■ **REQUIREMENT**
Below is some data. Retype exactly the lines starting at the one with "Known at the" and ending at the one with "C3: hours since".

■ **RECORDED DATA**
↓↓↓

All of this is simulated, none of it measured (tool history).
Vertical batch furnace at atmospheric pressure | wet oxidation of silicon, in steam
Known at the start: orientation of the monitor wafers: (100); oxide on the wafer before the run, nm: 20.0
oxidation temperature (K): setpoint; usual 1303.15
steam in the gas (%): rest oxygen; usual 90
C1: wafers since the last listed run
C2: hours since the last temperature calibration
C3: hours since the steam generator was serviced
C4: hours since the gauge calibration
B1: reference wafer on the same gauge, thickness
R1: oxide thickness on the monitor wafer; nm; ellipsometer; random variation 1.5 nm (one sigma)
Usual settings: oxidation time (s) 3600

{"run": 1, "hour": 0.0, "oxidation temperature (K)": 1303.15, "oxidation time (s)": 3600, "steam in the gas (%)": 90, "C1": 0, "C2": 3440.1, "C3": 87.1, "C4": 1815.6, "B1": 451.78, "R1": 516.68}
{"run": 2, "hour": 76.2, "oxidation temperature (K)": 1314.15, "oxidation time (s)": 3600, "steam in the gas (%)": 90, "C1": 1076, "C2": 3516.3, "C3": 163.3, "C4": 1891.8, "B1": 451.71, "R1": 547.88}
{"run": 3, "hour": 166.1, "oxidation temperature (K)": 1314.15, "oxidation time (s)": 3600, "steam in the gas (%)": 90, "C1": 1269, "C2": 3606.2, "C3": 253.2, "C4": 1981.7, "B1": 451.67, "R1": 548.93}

↑↑↑

■ **RESPONSE BOX**
Known at the start: orientation of the monitor wafers: (100); oxide on the wafer before the run, nm: 20.0
oxidation temperature (K): setpoint; usual 1303.15
steam in the gas (%): rest oxygen; usual 90
C1: wafers since the last listed run
C2: hours since the last temperature calibration
C3: hours since the steam generator was serviced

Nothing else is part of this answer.